| Record extracts |
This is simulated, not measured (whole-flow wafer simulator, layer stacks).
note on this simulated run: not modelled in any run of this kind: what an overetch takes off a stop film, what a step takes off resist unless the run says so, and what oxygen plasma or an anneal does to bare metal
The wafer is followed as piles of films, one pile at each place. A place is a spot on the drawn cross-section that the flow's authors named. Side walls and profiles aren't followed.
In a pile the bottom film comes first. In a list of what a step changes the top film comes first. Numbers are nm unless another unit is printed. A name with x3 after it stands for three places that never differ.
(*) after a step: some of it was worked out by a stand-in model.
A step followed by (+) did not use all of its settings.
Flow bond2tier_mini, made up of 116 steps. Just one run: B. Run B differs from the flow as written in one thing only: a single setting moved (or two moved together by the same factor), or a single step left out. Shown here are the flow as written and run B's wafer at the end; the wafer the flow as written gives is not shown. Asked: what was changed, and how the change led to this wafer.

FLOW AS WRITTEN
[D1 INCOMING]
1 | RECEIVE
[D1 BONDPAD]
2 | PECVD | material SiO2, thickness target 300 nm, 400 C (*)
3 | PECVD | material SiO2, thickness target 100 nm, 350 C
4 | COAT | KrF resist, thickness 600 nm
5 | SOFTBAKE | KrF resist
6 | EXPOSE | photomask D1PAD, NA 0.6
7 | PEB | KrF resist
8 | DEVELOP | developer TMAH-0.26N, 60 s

| Work instruction |
Find "1 | RECEIVE" in the entries above and copy that whole line exactly, then each line after it through the line that contains "7 | PEB | KrF resist".

| Exercise solution |
1 | RECEIVE
[D1 BONDPAD]
2 | PECVD | material SiO2, thickness target 300 nm, 400 C (*)
3 | PECVD | material SiO2, thickness target 100 nm, 350 C
4 | COAT | KrF resist, thickness 600 nm
5 | SOFTBAKE | KrF resist
6 | EXPOSE | photomask D1PAD, NA 0.6
7 | PEB | KrF resist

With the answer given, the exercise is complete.